> _Work order_:
Retype everything in the entries that follow, exactly as shown.

┌────────

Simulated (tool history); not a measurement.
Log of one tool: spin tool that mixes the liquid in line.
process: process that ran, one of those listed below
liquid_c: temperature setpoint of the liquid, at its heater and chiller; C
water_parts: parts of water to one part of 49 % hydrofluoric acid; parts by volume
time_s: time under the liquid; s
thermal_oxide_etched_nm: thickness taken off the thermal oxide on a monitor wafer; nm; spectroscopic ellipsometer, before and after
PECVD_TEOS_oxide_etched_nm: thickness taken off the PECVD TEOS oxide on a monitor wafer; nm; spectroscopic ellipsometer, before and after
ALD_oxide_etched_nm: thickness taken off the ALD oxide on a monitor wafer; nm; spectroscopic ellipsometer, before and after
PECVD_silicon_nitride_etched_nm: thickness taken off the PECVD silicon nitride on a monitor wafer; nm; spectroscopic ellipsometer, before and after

└────────

> _Exercise result_:
Simulated (tool history); not a measurement.
Log of one tool: spin tool that mixes the liquid in line.
process: process that ran, one of those listed below
liquid_c: temperature setpoint of the liquid, at its heater and chiller; C
water_parts: parts of water to one part of 49 % hydrofluoric acid; parts by volume
time_s: time under the liquid; s
thermal_oxide_etched_nm: thickness taken off the thermal oxide on a monitor wafer; nm; spectroscopic ellipsometer, before and after
PECVD_TEOS_oxide_etched_nm: thickness taken off the PECVD TEOS oxide on a monitor wafer; nm; spectroscopic ellipsometer, before and after
ALD_oxide_etched_nm: thickness taken off the ALD oxide on a monitor wafer; nm; spectroscopic ellipsometer, before and after
PECVD_silicon_nitride_etched_nm: thickness taken off the PECVD silicon nitride on a monitor wafer; nm; spectroscopic ellipsometer, before and after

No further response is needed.